Stored data
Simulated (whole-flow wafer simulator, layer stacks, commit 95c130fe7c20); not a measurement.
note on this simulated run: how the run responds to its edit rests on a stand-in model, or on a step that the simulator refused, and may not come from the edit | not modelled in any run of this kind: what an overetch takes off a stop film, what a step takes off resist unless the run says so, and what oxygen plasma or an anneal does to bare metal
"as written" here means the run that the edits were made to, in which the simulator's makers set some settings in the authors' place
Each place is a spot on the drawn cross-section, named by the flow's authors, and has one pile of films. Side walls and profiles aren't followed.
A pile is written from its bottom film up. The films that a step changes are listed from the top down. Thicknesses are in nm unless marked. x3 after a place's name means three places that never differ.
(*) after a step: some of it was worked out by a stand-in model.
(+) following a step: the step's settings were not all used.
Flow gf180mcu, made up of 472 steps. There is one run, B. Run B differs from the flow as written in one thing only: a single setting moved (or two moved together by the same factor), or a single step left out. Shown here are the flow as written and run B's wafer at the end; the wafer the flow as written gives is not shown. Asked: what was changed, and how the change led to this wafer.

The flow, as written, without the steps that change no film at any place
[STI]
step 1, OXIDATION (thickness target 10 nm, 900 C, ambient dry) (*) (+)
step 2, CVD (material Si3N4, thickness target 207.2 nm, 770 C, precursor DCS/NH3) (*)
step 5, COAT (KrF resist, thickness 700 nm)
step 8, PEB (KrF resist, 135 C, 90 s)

Work task
When you reply, retype each line exactly as it appears above.

Answer area
Simulated (whole-flow wafer simulator, layer stacks, commit 95c130fe7c20); not a measurement.
note on this simulated run: how the run responds to its edit rests on a stand-in model, or on a step that the simulator refused, and may not come from the edit | not modelled in any run of this kind: what an overetch takes off a stop film, what a step takes off resist unless the run says so, and what oxygen plasma or an anneal does to bare metal
"as written" here means the run that the edits were made to, in which the simulator's makers set some settings in the authors' place
Each place is a spot on the drawn cross-section, named by the flow's authors, and has one pile of films. Side walls and profiles aren't followed.
A pile is written from its bottom film up. The films that a step changes are listed from the top down. Thicknesses are in nm unless marked. x3 after a place's name means three places that never differ.
(*) after a step: some of it was worked out by a stand-in model.
(+) following a step: the step's settings were not all used.
Flow gf180mcu, made up of 472 steps. There is one run, B. Run B differs from the flow as written in one thing only: a single setting moved (or two moved together by the same factor), or a single step left out. Shown here are the flow as written and run B's wafer at the end; the wafer the flow as written gives is not shown. Asked: what was changed, and how the change led to this wafer.

The flow, as written, without the steps that change no film at any place
[STI]
step 1, OXIDATION (thickness target 10 nm, 900 C, ambient dry) (*) (+)
step 2, CVD (material Si3N4, thickness target 207.2 nm, 770 C, precursor DCS/NH3) (*)
step 5, COAT (KrF resist, thickness 700 nm)
step 8, PEB (KrF resist, 135 C, 90 s)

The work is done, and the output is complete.